Brief:
Give back the records in full, with every line exactly as it was.

Source material:
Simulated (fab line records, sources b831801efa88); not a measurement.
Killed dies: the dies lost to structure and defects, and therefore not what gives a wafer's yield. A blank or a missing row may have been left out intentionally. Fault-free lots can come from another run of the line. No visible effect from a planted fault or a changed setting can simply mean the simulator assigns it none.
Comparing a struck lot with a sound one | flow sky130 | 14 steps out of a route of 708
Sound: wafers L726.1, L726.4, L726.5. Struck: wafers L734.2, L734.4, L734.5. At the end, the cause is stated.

Exercise solution:
Simulated (fab line records, sources b831801efa88); not a measurement.
Killed dies: the dies lost to structure and defects, and therefore not what gives a wafer's yield. A blank or a missing row may have been left out intentionally. Fault-free lots can come from another run of the line. No visible effect from a planted fault or a changed setting can simply mean the simulator assigns it none.
Comparing a struck lot with a sound one | flow sky130 | 14 steps out of a route of 708
Sound: wafers L726.1, L726.4, L726.5. Struck: wafers L734.2, L734.4, L734.5. At the end, the cause is stated.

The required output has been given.